DATASET EXTRACT:
====

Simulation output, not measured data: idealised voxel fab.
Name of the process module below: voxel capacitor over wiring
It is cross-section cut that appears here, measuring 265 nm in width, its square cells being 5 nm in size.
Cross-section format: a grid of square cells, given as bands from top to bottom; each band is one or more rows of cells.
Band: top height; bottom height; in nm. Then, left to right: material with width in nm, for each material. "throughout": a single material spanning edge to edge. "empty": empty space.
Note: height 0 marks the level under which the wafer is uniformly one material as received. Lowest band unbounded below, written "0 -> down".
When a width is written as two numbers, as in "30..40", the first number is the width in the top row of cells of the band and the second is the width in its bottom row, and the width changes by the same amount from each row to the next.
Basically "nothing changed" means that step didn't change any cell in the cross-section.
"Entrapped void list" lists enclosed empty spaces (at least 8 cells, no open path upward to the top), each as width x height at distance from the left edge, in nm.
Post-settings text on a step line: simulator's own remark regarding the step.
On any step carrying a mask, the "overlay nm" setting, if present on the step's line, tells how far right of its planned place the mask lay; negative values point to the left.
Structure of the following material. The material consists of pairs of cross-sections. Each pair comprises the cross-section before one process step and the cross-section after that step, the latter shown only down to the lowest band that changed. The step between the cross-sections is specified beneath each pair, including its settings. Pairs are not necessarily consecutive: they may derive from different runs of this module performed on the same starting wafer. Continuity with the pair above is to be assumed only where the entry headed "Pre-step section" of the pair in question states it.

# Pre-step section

====

ACTIVITY: Begin at the top of the listing above and set down each line exactly. Stop after the line that contains "Structure of the".

EXERCISE SOLUTION:
Simulation output, not measured data: idealised voxel fab.
Name of the process module below: voxel capacitor over wiring
It is cross-section cut that appears here, measuring 265 nm in width, its square cells being 5 nm in size.
Cross-section format: a grid of square cells, given as bands from top to bottom; each band is one or more rows of cells.
Band: top height; bottom height; in nm. Then, left to right: material with width in nm, for each material. "throughout": a single material spanning edge to edge. "empty": empty space.
Note: height 0 marks the level under which the wafer is uniformly one material as received. Lowest band unbounded below, written "0 -> down".
When a width is written as two numbers, as in "30..40", the first number is the width in the top row of cells of the band and the second is the width in its bottom row, and the width changes by the same amount from each row to the next.
Basically "nothing changed" means that step didn't change any cell in the cross-section.
"Entrapped void list" lists enclosed empty spaces (at least 8 cells, no open path upward to the top), each as width x height at distance from the left edge, in nm.
Post-settings text on a step line: simulator's own remark regarding the step.
On any step carrying a mask, the "overlay nm" setting, if present on the step's line, tells how far right of its planned place the mask lay; negative values point to the left.
Structure of the following material. The material consists of pairs of cross-sections. Each pair comprises the cross-section before one process step and the cross-section after that step, the latter shown only down to the lowest band that changed. The step between the cross-sections is specified beneath each pair, including its settings. Pairs are not necessarily consecutive: they may derive from different runs of this module performed on the same starting wafer. Continuity with the pair above is to be assumed only where the entry headed "Pre-step section" of the pair in question states it.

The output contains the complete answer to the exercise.